--

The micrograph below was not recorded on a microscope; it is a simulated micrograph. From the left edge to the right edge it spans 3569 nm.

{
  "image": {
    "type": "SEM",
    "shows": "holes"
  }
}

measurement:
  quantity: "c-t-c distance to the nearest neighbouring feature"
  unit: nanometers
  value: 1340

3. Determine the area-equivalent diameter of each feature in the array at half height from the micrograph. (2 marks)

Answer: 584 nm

--

-- ASSIGNED TASK --
Proceeding from the line containing "unit: nanometers" through the line containing "3. Determine the", transcribe the lines above exactly, both end lines included.

-- YOUR RESPONSE --
  unit: nanometers
  value: 1340

3. Determine the area-equivalent diameter of each feature in the array at half height from the micrograph. (2 marks)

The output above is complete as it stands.